REQUIREMENT - The entries below must be restated word for word.

(Beginning of DATA)

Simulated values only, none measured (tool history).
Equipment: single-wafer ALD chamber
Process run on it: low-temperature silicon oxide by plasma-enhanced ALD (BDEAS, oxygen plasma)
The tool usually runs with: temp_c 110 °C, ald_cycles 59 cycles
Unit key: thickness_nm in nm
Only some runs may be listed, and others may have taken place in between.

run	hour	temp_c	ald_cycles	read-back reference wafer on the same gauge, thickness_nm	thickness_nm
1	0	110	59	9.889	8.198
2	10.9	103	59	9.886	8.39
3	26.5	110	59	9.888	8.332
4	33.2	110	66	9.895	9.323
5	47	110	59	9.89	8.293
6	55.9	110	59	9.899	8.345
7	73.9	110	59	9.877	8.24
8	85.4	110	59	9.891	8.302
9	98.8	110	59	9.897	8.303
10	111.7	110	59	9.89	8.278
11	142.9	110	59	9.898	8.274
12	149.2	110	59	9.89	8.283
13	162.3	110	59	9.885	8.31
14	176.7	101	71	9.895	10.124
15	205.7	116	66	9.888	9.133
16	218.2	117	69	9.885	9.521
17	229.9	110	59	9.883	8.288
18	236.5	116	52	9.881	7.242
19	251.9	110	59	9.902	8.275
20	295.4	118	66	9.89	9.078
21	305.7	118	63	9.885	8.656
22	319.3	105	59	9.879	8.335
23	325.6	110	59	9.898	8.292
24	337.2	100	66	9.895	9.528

(End of DATA)

ANSWER BOX -
Simulated values only, none measured (tool history).
Equipment: single-wafer ALD chamber
Process run on it: low-temperature silicon oxide by plasma-enhanced ALD (BDEAS, oxygen plasma)
The tool usually runs with: temp_c 110 °C, ald_cycles 59 cycles
Unit key: thickness_nm in nm
Only some runs may be listed, and others may have taken place in between.

run	hour	temp_c	ald_cycles	read-back reference wafer on the same gauge, thickness_nm	thickness_nm
1	0	110	59	9.889	8.198
2	10.9	103	59	9.886	8.39
3	26.5	110	59	9.888	8.332
4	33.2	110	66	9.895	9.323
5	47	110	59	9.89	8.293
6	55.9	110	59	9.899	8.345
7	73.9	110	59	9.877	8.24
8	85.4	110	59	9.891	8.302
9	98.8	110	59	9.897	8.303
10	111.7	110	59	9.89	8.278
11	142.9	110	59	9.898	8.274
12	149.2	110	59	9.89	8.283
13	162.3	110	59	9.885	8.31
14	176.7	101	71	9.895	10.124
15	205.7	116	66	9.888	9.133
16	218.2	117	69	9.885	9.521
17	229.9	110	59	9.883	8.288
18	236.5	116	52	9.881	7.242
19	251.9	110	59	9.902	8.275
20	295.4	118	66	9.89	9.078
21	305.7	118	63	9.885	8.656
22	319.3	105	59	9.879	8.335
23	325.6	110	59	9.898	8.292
24	337.2	100	66	9.895	9.528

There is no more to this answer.